Required action>
An exact, complete copy of the data is all that is needed.

BEGIN Data section
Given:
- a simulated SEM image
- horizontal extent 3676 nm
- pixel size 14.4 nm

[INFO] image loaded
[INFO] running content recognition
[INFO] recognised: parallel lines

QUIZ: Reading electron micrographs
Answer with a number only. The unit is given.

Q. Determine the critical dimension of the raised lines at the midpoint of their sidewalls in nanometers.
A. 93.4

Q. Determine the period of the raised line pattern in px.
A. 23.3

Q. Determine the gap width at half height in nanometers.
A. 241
END Data section

Exercise result>
Given:
- a simulated SEM image
- horizontal extent 3676 nm
- pixel size 14.4 nm

[INFO] image loaded
[INFO] running content recognition
[INFO] recognised: parallel lines

QUIZ: Reading electron micrographs
Answer with a number only. The unit is given.

Q. Determine the critical dimension of the raised lines at the midpoint of their sidewalls in nanometers.
A. 93.4

Q. Determine the period of the raised line pattern in px.
A. 23.3

Q. Determine the gap width at half height in nanometers.
A. 241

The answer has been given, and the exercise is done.